--------------------

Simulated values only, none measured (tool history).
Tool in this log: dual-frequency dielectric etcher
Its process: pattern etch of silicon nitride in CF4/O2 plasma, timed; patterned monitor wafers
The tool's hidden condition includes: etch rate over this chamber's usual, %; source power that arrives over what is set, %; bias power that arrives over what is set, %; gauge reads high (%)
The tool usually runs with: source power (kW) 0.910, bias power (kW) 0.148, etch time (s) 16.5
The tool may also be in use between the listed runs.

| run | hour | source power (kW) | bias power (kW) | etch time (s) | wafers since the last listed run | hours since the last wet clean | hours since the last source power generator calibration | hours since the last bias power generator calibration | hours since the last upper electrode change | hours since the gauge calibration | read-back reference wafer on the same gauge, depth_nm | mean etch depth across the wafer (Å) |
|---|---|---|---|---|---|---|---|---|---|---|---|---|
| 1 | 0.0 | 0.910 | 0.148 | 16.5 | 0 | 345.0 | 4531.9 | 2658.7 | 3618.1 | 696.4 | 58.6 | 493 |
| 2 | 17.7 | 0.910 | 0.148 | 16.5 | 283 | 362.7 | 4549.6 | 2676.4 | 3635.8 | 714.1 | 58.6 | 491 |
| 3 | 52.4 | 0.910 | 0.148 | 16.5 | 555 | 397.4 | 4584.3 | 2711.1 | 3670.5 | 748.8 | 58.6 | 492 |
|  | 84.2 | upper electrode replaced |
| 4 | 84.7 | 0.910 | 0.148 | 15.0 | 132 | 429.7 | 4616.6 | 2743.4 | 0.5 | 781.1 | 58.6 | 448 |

--------------------

_Requirement_
Output the data in full, precisely as it appears above.

_Response area_
Simulated values only, none measured (tool history).
Tool in this log: dual-frequency dielectric etcher
Its process: pattern etch of silicon nitride in CF4/O2 plasma, timed; patterned monitor wafers
The tool's hidden condition includes: etch rate over this chamber's usual, %; source power that arrives over what is set, %; bias power that arrives over what is set, %; gauge reads high (%)
The tool usually runs with: source power (kW) 0.910, bias power (kW) 0.148, etch time (s) 16.5
The tool may also be in use between the listed runs.

| run | hour | source power (kW) | bias power (kW) | etch time (s) | wafers since the last listed run | hours since the last wet clean | hours since the last source power generator calibration | hours since the last bias power generator calibration | hours since the last upper electrode change | hours since the gauge calibration | read-back reference wafer on the same gauge, depth_nm | mean etch depth across the wafer (Å) |
|---|---|---|---|---|---|---|---|---|---|---|---|---|
| 1 | 0.0 | 0.910 | 0.148 | 16.5 | 0 | 345.0 | 4531.9 | 2658.7 | 3618.1 | 696.4 | 58.6 | 493 |
| 2 | 17.7 | 0.910 | 0.148 | 16.5 | 283 | 362.7 | 4549.6 | 2676.4 | 3635.8 | 714.1 | 58.6 | 491 |
| 3 | 52.4 | 0.910 | 0.148 | 16.5 | 555 | 397.4 | 4584.3 | 2711.1 | 3670.5 | 748.8 | 58.6 | 492 |
|  | 84.2 | upper electrode replaced |
| 4 | 84.7 | 0.910 | 0.148 | 15.0 | 132 | 429.7 | 4616.6 | 2743.4 | 0.5 | 781.1 | 58.6 | 448 |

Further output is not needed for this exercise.